Record extracts =
==================================================
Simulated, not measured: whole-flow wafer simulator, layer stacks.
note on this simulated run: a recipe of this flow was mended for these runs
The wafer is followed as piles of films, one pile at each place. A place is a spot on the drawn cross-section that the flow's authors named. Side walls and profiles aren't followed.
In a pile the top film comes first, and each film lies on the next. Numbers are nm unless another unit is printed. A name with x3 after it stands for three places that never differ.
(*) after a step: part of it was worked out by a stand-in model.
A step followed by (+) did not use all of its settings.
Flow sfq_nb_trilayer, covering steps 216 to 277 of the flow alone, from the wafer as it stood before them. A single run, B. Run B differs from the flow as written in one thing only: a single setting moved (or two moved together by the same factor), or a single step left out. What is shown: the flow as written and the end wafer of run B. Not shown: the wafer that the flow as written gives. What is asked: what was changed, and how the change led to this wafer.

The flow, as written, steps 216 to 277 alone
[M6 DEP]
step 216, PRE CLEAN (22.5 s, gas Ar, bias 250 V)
==================================================

The records above must each be restated exactly as they stand.

Exercise output =
Simulated, not measured: whole-flow wafer simulator, layer stacks.
note on this simulated run: a recipe of this flow was mended for these runs
The wafer is followed as piles of films, one pile at each place. A place is a spot on the drawn cross-section that the flow's authors named. Side walls and profiles aren't followed.
In a pile the top film comes first, and each film lies on the next. Numbers are nm unless another unit is printed. A name with x3 after it stands for three places that never differ.
(*) after a step: part of it was worked out by a stand-in model.
A step followed by (+) did not use all of its settings.
Flow sfq_nb_trilayer, covering steps 216 to 277 of the flow alone, from the wafer as it stood before them. A single run, B. Run B differs from the flow as written in one thing only: a single setting moved (or two moved together by the same factor), or a single step left out. What is shown: the flow as written and the end wafer of run B. Not shown: the wafer that the flow as written gives. What is asked: what was changed, and how the change led to this wafer.

The flow, as written, steps 216 to 277 alone
[M6 DEP]
step 216, PRE CLEAN (22.5 s, gas Ar, bias 250 V)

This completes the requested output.